◆ **Work task**: The line with "Fill in the blank using the image.", the line with "lines | 0.086 |", and all lines between them in the material below: return these exactly, and no others.

◆ **Source material**:
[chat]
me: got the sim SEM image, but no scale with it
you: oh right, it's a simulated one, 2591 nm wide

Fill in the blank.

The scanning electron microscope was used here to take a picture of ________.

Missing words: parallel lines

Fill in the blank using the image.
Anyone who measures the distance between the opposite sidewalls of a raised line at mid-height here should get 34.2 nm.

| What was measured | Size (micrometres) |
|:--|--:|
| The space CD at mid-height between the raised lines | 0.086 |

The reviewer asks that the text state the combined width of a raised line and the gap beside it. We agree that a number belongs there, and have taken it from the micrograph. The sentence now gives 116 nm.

◆ **Exercise result**:
Fill in the blank using the image.
Anyone who measures the distance between the opposite sidewalls of a raised line at mid-height here should get 34.2 nm.

| What was measured | Size (micrometres) |
|:--|--:|
| The space CD at mid-height between the raised lines | 0.086 |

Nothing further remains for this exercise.